Record excerpts
+-------+

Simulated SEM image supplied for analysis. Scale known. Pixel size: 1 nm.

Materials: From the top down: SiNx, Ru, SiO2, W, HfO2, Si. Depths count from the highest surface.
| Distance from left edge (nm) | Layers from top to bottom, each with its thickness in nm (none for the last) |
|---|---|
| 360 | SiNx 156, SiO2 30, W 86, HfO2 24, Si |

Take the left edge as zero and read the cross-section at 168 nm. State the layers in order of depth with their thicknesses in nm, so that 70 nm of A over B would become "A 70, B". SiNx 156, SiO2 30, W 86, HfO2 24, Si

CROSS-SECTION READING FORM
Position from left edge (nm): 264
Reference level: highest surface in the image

+-------+

Assigned task
Output the data exactly, in full.

Solution
Simulated SEM image supplied for analysis. Scale known. Pixel size: 1 nm.

Materials: From the top down: SiNx, Ru, SiO2, W, HfO2, Si. Depths count from the highest surface.
| Distance from left edge (nm) | Layers from top to bottom, each with its thickness in nm (none for the last) |
|---|---|
| 360 | SiNx 156, SiO2 30, W 86, HfO2 24, Si |

Take the left edge as zero and read the cross-section at 168 nm. State the layers in order of depth with their thicknesses in nm, so that 70 nm of A over B would become "A 70, B". SiNx 156, SiO2 30, W 86, HfO2 24, Si

CROSS-SECTION READING FORM
Position from left edge (nm): 264
Reference level: highest surface in the image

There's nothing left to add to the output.